### TASK ITEM
Please print all of the records that follow with nothing altered.

### RECORD SET
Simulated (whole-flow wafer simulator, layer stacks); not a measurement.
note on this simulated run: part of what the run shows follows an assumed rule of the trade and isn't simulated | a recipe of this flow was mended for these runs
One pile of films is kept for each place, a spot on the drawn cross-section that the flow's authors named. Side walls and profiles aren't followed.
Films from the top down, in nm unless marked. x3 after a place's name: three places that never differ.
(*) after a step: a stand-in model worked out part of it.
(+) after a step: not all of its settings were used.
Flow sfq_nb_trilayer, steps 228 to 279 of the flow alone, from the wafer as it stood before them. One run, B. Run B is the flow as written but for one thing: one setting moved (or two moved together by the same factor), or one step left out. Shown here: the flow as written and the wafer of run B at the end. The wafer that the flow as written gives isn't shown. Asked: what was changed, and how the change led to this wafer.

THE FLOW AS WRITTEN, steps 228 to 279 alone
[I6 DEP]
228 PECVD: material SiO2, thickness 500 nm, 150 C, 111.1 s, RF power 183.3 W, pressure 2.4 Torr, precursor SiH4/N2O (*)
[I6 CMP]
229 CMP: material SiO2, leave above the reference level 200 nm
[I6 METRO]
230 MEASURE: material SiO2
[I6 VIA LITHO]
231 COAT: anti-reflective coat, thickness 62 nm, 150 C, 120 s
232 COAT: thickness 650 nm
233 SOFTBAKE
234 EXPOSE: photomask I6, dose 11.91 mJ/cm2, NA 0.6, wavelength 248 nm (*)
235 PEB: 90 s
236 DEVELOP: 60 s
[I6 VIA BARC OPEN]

### ANSWER SPACE
Simulated (whole-flow wafer simulator, layer stacks); not a measurement.
note on this simulated run: part of what the run shows follows an assumed rule of the trade and isn't simulated | a recipe of this flow was mended for these runs
One pile of films is kept for each place, a spot on the drawn cross-section that the flow's authors named. Side walls and profiles aren't followed.
Films from the top down, in nm unless marked. x3 after a place's name: three places that never differ.
(*) after a step: a stand-in model worked out part of it.
(+) after a step: not all of its settings were used.
Flow sfq_nb_trilayer, steps 228 to 279 of the flow alone, from the wafer as it stood before them. One run, B. Run B is the flow as written but for one thing: one setting moved (or two moved together by the same factor), or one step left out. Shown here: the flow as written and the wafer of run B at the end. The wafer that the flow as written gives isn't shown. Asked: what was changed, and how the change led to this wafer.

THE FLOW AS WRITTEN, steps 228 to 279 alone
[I6 DEP]
228 PECVD: material SiO2, thickness 500 nm, 150 C, 111.1 s, RF power 183.3 W, pressure 2.4 Torr, precursor SiH4/N2O (*)
[I6 CMP]
229 CMP: material SiO2, leave above the reference level 200 nm
[I6 METRO]
230 MEASURE: material SiO2
[I6 VIA LITHO]
231 COAT: anti-reflective coat, thickness 62 nm, 150 C, 120 s
232 COAT: thickness 650 nm
233 SOFTBAKE
234 EXPOSE: photomask I6, dose 11.91 mJ/cm2, NA 0.6, wavelength 248 nm (*)
235 PEB: 90 s
236 DEVELOP: 60 s
[I6 VIA BARC OPEN]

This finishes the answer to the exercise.